[Opening Records provided section]

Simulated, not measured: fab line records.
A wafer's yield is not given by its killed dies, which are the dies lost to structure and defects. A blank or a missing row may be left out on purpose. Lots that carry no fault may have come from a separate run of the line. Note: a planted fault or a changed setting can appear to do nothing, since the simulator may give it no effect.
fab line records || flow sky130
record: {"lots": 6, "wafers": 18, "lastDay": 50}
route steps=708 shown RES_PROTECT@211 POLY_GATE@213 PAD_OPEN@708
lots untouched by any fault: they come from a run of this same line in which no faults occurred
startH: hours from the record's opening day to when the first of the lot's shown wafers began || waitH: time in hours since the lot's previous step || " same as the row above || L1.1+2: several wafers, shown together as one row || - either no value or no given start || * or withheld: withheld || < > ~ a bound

[Closing Records provided section]

__Assignment__
All the records above need to be printed exactly.

__Problem solution__
Simulated, not measured: fab line records.
A wafer's yield is not given by its killed dies, which are the dies lost to structure and defects. A blank or a missing row may be left out on purpose. Lots that carry no fault may have come from a separate run of the line. Note: a planted fault or a changed setting can appear to do nothing, since the simulator may give it no effect.
fab line records || flow sky130
record: {"lots": 6, "wafers": 18, "lastDay": 50}
route steps=708 shown RES_PROTECT@211 POLY_GATE@213 PAD_OPEN@708
lots untouched by any fault: they come from a run of this same line in which no faults occurred
startH: hours from the record's opening day to when the first of the lot's shown wafers began || waitH: time in hours since the lot's previous step || " same as the row above || L1.1+2: several wafers, shown together as one row || - either no value or no given start || * or withheld: withheld || < > ~ a bound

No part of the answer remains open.